* _Supplied entries_:
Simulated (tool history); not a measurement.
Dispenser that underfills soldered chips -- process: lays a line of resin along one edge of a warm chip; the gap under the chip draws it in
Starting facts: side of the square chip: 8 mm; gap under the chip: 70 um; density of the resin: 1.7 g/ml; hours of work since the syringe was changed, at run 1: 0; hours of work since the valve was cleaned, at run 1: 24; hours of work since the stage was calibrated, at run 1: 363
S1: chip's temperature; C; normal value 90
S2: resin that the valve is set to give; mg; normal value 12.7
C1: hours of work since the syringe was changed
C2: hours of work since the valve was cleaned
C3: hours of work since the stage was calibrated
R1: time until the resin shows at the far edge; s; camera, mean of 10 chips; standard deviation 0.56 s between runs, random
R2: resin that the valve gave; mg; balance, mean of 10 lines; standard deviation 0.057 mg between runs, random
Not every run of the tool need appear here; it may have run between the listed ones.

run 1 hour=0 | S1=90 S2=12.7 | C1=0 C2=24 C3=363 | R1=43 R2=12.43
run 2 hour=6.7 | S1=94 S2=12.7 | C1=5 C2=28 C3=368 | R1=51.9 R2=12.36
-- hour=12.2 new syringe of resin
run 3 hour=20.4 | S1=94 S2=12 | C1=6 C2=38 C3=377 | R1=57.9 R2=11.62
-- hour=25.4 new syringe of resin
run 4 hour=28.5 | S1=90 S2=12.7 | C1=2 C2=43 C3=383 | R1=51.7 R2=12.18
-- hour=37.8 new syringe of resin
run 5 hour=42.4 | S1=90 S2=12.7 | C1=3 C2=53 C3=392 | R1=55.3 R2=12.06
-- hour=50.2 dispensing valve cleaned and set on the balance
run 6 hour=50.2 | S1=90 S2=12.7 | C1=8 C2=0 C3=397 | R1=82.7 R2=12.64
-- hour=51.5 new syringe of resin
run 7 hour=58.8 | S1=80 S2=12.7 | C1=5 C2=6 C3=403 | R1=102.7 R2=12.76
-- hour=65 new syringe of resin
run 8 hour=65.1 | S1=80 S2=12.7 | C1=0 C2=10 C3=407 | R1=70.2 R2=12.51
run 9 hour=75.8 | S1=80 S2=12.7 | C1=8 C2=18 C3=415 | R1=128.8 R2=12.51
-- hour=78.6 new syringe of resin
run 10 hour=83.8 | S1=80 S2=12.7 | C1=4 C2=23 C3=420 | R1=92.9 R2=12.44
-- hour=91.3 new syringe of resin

* _Activity_: In the listing above, the lines from the one containing "run 6 hour=50.2" through the one containing "-- hour=65 new syringe of resin" must be set down exactly, with no other lines.

* _Response area_:
run 6 hour=50.2 | S1=90 S2=12.7 | C1=8 C2=0 C3=397 | R1=82.7 R2=12.64
-- hour=51.5 new syringe of resin
run 7 hour=58.8 | S1=80 S2=12.7 | C1=5 C2=6 C3=403 | R1=102.7 R2=12.76
-- hour=65 new syringe of resin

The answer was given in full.